####

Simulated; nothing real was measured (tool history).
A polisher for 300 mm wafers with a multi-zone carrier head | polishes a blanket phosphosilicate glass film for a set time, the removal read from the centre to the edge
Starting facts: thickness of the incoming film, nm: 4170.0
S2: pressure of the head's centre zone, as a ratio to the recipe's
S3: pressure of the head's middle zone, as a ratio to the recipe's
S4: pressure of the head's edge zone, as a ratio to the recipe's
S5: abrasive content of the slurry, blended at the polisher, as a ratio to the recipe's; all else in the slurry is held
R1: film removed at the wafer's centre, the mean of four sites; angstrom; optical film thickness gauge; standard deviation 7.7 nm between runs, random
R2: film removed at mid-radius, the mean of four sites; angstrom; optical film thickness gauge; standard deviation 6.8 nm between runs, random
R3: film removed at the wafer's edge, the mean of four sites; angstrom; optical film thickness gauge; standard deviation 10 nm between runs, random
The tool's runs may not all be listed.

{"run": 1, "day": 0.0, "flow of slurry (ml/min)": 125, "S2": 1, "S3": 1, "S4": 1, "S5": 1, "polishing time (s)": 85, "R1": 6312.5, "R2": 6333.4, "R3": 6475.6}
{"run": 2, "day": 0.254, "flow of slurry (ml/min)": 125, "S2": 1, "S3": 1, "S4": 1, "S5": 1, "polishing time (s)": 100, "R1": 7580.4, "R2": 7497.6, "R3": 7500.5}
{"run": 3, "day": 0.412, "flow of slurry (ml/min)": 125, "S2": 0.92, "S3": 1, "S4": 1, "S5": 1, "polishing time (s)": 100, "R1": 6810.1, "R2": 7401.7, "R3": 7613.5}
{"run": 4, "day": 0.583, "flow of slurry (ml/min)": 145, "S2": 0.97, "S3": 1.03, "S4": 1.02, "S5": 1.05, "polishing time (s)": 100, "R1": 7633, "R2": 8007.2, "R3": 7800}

####

ASSIGNED TASK ->
Quote the data above from the line containing "S5: abrasive content" to the line containing "R2: film removed", inclusive, and stop.

ANSWER AREA ->
S5: abrasive content of the slurry, blended at the polisher, as a ratio to the recipe's; all else in the slurry is held
R1: film removed at the wafer's centre, the mean of four sites; angstrom; optical film thickness gauge; standard deviation 7.7 nm between runs, random
R2: film removed at mid-radius, the mean of four sites; angstrom; optical film thickness gauge; standard deviation 6.8 nm between runs, random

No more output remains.